Work item → So that nothing is lost, restate each entry exactly as supplied.

[[ Records provided, beginning ]]

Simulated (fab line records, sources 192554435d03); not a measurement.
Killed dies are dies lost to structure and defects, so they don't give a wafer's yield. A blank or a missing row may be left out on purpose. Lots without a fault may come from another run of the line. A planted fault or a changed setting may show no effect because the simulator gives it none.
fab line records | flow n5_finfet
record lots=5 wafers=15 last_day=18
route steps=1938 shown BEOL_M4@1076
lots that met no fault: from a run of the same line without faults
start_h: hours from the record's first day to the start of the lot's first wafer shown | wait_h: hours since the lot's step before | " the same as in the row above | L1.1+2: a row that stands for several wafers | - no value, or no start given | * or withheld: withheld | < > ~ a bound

[[ Records provided, end ]]

Your solution →
Simulated (fab line records, sources 192554435d03); not a measurement.
Killed dies are dies lost to structure and defects, so they don't give a wafer's yield. A blank or a missing row may be left out on purpose. Lots without a fault may come from another run of the line. A planted fault or a changed setting may show no effect because the simulator gives it none.
fab line records | flow n5_finfet
record lots=5 wafers=15 last_day=18
route steps=1938 shown BEOL_M4@1076
lots that met no fault: from a run of the same line without faults
start_h: hours from the record's first day to the start of the lot's first wafer shown | wait_h: hours since the lot's step before | " the same as in the row above | L1.1+2: a row that stands for several wafers | - no value, or no start given | * or withheld: withheld | < > ~ a bound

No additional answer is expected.